:: Requirement ::
Set the records down once more so that they match the source word for word.

:: Data extract ::
***

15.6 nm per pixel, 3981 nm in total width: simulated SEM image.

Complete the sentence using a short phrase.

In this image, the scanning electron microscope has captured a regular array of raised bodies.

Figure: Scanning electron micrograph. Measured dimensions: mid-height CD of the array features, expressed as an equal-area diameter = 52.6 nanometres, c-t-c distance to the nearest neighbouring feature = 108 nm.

***

:: Exercise answer ::
15.6 nm per pixel, 3981 nm in total width: simulated SEM image.

Complete the sentence using a short phrase.

In this image, the scanning electron microscope has captured a regular array of raised bodies.

Figure: Scanning electron micrograph. Measured dimensions: mid-height CD of the array features, expressed as an equal-area diameter = 52.6 nanometres, c-t-c distance to the nearest neighbouring feature = 108 nm.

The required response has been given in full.